Task item >>
Give every line of the listing back, exactly as written.

>>>

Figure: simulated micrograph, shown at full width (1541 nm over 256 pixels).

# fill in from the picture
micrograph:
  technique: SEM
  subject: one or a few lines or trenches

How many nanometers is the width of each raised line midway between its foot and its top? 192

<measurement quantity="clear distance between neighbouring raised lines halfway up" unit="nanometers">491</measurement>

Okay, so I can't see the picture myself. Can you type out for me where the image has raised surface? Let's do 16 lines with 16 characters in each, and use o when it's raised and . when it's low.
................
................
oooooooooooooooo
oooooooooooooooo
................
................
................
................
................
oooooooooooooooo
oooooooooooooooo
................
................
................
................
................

<<<

Your solution >>
Figure: simulated micrograph, shown at full width (1541 nm over 256 pixels).

# fill in from the picture
micrograph:
  technique: SEM
  subject: one or a few lines or trenches

How many nanometers is the width of each raised line midway between its foot and its top? 192

<measurement quantity="clear distance between neighbouring raised lines halfway up" unit="nanometers">491</measurement>

Okay, so I can't see the picture myself. Can you type out for me where the image has raised surface? Let's do 16 lines with 16 characters in each, and use o when it's raised and . when it's low.
................
................
oooooooooooooooo
oooooooooooooooo
................
................
................
................
................
oooooooooooooooo
oooooooooooooooo
................
................
................
................
................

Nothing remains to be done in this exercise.